(EXERCISE DATA)
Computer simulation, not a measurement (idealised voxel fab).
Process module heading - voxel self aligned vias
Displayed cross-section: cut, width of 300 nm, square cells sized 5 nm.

(REQUIRED ACTION) Each line of the records should be repeated exactly as it stands.

(EXERCISE SOLUTION)
Computer simulation, not a measurement (idealised voxel fab).
Process module heading - voxel self aligned vias
Displayed cross-section: cut, width of 300 nm, square cells sized 5 nm.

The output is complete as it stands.